===== DATA EXTRACT
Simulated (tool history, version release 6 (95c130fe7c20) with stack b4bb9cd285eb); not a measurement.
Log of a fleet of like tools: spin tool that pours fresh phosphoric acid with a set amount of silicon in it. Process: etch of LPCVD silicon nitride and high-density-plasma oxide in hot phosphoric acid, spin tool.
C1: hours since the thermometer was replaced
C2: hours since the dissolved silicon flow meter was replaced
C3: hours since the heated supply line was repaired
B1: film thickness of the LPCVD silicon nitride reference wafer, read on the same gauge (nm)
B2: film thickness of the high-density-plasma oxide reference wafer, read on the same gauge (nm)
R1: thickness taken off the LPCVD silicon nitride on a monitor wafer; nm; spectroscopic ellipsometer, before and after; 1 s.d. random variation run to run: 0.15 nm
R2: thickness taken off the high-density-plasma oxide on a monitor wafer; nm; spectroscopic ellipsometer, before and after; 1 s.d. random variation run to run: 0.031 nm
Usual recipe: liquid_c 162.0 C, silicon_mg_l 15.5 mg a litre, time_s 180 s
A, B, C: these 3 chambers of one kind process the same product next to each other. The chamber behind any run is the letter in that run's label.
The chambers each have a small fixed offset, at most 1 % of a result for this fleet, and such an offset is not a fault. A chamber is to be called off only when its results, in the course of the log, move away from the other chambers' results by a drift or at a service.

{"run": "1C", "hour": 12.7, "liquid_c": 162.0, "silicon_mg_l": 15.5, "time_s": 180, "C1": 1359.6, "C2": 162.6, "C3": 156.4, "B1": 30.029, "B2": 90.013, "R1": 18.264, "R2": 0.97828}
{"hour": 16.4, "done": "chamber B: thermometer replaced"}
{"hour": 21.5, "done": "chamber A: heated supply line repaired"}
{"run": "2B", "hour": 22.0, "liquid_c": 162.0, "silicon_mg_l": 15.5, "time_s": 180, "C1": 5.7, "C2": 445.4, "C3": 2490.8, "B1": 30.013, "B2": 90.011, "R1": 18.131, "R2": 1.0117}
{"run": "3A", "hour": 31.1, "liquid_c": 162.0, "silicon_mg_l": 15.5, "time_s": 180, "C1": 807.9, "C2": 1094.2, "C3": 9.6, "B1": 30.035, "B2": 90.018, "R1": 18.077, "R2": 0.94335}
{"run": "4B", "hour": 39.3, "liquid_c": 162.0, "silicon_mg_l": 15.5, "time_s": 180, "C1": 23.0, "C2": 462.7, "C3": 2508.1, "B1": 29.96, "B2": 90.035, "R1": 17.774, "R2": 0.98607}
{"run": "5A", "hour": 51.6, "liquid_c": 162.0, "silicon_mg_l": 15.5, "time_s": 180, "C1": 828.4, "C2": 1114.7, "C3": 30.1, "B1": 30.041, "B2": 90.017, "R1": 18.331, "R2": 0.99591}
==========

# REQUIRED ACTION
The required output is the exact run of lines from the beginning of the listing above to the line that contains "C1: hours since the thermometer was replaced", inclusive of both.

# EXERCISE RESPONSE
Simulated (tool history, version release 6 (95c130fe7c20) with stack b4bb9cd285eb); not a measurement.
Log of a fleet of like tools: spin tool that pours fresh phosphoric acid with a set amount of silicon in it. Process: etch of LPCVD silicon nitride and high-density-plasma oxide in hot phosphoric acid, spin tool.
C1: hours since the thermometer was replaced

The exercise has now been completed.